## Exercise
Write the listing out again verbatim, leaving nothing out.

## Dataset extract
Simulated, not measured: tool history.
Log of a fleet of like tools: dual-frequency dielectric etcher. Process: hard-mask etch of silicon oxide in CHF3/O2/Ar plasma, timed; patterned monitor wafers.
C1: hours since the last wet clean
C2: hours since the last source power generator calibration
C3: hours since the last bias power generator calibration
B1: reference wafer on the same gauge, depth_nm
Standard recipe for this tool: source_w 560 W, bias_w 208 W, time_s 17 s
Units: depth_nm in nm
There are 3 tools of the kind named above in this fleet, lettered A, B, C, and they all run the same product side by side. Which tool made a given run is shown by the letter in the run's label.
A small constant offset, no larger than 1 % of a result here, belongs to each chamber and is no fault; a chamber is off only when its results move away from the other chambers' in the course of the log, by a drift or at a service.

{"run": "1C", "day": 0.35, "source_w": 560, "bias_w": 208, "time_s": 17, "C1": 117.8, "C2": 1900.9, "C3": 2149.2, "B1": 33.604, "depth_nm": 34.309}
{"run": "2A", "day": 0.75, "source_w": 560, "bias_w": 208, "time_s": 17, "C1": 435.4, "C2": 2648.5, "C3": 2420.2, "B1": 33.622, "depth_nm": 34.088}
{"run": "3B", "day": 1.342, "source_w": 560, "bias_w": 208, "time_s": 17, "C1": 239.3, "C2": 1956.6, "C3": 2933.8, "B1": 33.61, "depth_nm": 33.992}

## Task answer
Simulated, not measured: tool history.
Log of a fleet of like tools: dual-frequency dielectric etcher. Process: hard-mask etch of silicon oxide in CHF3/O2/Ar plasma, timed; patterned monitor wafers.
C1: hours since the last wet clean
C2: hours since the last source power generator calibration
C3: hours since the last bias power generator calibration
B1: reference wafer on the same gauge, depth_nm
Standard recipe for this tool: source_w 560 W, bias_w 208 W, time_s 17 s
Units: depth_nm in nm
There are 3 tools of the kind named above in this fleet, lettered A, B, C, and they all run the same product side by side. Which tool made a given run is shown by the letter in the run's label.
A small constant offset, no larger than 1 % of a result here, belongs to each chamber and is no fault; a chamber is off only when its results move away from the other chambers' in the course of the log, by a drift or at a service.

{"run": "1C", "day": 0.35, "source_w": 560, "bias_w": 208, "time_s": 17, "C1": 117.8, "C2": 1900.9, "C3": 2149.2, "B1": 33.604, "depth_nm": 34.309}
{"run": "2A", "day": 0.75, "source_w": 560, "bias_w": 208, "time_s": 17, "C1": 435.4, "C2": 2648.5, "C3": 2420.2, "B1": 33.622, "depth_nm": 34.088}
{"run": "3B", "day": 1.342, "source_w": 560, "bias_w": 208, "time_s": 17, "C1": 239.3, "C2": 1956.6, "C3": 2933.8, "B1": 33.61, "depth_nm": 33.992}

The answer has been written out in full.